● WORK TASK
Print exactly the lines below between the line holding "16,op DIRECTIONAL_DEP |" and the line holding "21,op STRIP | etch materials aC", inclusive, and nothing more.

##### STORED DATA

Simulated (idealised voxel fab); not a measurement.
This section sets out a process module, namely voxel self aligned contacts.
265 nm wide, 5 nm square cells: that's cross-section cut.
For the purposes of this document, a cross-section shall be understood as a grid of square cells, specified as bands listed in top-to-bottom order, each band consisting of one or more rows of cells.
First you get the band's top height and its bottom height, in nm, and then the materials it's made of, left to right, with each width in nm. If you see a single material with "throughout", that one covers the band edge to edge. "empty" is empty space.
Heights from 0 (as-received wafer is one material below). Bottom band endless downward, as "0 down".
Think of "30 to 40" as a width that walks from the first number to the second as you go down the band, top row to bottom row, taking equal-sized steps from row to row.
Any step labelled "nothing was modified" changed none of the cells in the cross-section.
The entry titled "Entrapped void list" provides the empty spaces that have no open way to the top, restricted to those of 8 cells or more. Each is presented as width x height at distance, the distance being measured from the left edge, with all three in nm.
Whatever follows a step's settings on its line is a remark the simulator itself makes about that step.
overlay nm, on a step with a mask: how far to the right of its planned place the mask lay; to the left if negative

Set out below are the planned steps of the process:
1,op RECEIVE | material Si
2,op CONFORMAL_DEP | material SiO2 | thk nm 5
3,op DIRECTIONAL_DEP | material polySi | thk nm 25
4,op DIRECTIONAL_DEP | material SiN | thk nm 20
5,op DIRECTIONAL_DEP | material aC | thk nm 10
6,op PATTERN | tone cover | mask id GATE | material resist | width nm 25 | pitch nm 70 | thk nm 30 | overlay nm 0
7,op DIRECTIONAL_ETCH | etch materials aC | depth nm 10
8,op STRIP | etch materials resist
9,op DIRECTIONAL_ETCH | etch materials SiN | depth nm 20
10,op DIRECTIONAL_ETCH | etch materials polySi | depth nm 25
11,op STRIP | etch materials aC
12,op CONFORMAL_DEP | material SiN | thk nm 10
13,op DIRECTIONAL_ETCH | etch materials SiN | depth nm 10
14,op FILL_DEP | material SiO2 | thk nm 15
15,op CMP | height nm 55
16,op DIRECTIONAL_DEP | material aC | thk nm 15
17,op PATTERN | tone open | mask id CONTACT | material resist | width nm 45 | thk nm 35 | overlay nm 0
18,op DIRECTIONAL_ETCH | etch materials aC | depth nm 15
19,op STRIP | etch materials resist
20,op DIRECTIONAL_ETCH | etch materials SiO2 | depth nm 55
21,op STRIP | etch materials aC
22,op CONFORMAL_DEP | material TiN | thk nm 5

##########

● WRITTEN REPLY
16,op DIRECTIONAL_DEP | material aC | thk nm 15
17,op PATTERN | tone open | mask id CONTACT | material resist | width nm 45 | thk nm 35 | overlay nm 0
18,op DIRECTIONAL_ETCH | etch materials aC | depth nm 15
19,op STRIP | etch materials resist
20,op DIRECTIONAL_ETCH | etch materials SiO2 | depth nm 55
21,op STRIP | etch materials aC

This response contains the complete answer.